Required action :: All lines between the start of the listing below and the line containing "run 4 day=0.467", inclusive, must be repeated exactly.

Data section ::
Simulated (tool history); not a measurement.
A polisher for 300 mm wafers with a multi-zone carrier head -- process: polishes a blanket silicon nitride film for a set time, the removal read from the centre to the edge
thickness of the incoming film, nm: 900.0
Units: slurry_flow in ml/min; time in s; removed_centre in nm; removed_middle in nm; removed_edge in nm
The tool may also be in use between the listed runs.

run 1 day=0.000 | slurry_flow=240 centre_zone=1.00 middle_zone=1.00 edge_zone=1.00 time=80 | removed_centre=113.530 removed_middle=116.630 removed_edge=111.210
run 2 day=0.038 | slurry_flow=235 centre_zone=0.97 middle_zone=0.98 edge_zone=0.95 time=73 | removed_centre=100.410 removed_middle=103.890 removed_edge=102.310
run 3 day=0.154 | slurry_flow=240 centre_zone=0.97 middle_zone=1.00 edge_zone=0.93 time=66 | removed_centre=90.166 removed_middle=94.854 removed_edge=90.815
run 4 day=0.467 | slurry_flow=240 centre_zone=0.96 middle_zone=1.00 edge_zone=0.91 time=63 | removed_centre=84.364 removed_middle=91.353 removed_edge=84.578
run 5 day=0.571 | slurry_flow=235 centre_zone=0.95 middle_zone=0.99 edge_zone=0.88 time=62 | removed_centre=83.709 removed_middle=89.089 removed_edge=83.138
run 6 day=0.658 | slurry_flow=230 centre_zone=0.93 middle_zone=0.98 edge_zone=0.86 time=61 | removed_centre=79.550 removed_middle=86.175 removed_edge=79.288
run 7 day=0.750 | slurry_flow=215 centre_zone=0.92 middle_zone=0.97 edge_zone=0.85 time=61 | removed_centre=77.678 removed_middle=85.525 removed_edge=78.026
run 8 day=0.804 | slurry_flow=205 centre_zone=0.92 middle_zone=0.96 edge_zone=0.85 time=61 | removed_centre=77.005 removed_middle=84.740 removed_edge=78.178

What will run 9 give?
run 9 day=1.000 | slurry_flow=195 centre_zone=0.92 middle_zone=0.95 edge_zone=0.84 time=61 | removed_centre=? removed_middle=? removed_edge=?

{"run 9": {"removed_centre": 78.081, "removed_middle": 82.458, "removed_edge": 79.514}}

Answer space ::
Simulated (tool history); not a measurement.
A polisher for 300 mm wafers with a multi-zone carrier head -- process: polishes a blanket silicon nitride film for a set time, the removal read from the centre to the edge
thickness of the incoming film, nm: 900.0
Units: slurry_flow in ml/min; time in s; removed_centre in nm; removed_middle in nm; removed_edge in nm
The tool may also be in use between the listed runs.

run 1 day=0.000 | slurry_flow=240 centre_zone=1.00 middle_zone=1.00 edge_zone=1.00 time=80 | removed_centre=113.530 removed_middle=116.630 removed_edge=111.210
run 2 day=0.038 | slurry_flow=235 centre_zone=0.97 middle_zone=0.98 edge_zone=0.95 time=73 | removed_centre=100.410 removed_middle=103.890 removed_edge=102.310
run 3 day=0.154 | slurry_flow=240 centre_zone=0.97 middle_zone=1.00 edge_zone=0.93 time=66 | removed_centre=90.166 removed_middle=94.854 removed_edge=90.815
run 4 day=0.467 | slurry_flow=240 centre_zone=0.96 middle_zone=1.00 edge_zone=0.91 time=63 | removed_centre=84.364 removed_middle=91.353 removed_edge=84.578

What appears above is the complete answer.